Segment Open

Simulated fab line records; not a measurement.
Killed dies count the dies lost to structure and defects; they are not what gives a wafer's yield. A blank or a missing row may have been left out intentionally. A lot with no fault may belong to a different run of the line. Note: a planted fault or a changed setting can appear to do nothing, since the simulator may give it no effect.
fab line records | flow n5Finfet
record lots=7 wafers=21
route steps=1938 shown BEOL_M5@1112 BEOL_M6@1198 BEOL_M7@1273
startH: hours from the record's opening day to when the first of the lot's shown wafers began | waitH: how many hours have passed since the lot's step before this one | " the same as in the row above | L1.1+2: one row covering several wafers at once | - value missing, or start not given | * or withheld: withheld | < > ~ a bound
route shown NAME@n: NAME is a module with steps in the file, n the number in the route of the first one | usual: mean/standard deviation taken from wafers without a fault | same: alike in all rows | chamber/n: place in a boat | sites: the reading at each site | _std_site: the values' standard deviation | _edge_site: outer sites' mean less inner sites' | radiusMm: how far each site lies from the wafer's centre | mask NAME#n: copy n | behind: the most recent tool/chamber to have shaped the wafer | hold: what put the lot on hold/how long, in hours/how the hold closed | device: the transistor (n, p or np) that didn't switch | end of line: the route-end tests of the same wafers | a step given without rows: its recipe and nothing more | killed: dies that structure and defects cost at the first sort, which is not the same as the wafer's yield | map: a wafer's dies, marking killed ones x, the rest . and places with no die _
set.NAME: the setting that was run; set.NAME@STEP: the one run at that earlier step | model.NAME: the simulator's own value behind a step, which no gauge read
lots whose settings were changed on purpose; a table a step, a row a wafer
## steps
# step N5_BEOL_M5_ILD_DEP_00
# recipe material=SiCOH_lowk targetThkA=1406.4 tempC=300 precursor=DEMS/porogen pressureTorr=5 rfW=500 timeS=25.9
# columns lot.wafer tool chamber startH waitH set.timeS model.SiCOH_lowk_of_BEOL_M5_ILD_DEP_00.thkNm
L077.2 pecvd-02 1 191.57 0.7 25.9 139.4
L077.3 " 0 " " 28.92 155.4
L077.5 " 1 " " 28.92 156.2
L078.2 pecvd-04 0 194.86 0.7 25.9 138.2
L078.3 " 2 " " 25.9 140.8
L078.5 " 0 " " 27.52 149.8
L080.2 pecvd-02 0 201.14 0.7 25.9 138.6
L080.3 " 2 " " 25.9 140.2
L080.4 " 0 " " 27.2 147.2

Segment Closed

# ASSIGNED TASK
Exactly as they appear, please write out the lines from the opening of the listing above down to the line containing "route steps=1938 shown", with both end lines included.

# WRITTEN RESPONSE
Simulated fab line records; not a measurement.
Killed dies count the dies lost to structure and defects; they are not what gives a wafer's yield. A blank or a missing row may have been left out intentionally. A lot with no fault may belong to a different run of the line. Note: a planted fault or a changed setting can appear to do nothing, since the simulator may give it no effect.
fab line records | flow n5Finfet
record lots=7 wafers=21
route steps=1938 shown BEOL_M5@1112 BEOL_M6@1198 BEOL_M7@1273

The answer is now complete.